(Entries shown):
>>>

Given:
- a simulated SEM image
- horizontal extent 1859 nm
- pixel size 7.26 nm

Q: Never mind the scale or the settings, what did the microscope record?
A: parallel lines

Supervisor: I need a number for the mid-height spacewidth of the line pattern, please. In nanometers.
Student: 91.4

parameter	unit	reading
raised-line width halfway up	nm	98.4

<<<

(Activity): Copy the entries word for word. Start at the first line and end with the line containing "A: parallel lines".

(Task solution):
Given:
- a simulated SEM image
- horizontal extent 1859 nm
- pixel size 7.26 nm

Q: Never mind the scale or the settings, what did the microscope record?
A: parallel lines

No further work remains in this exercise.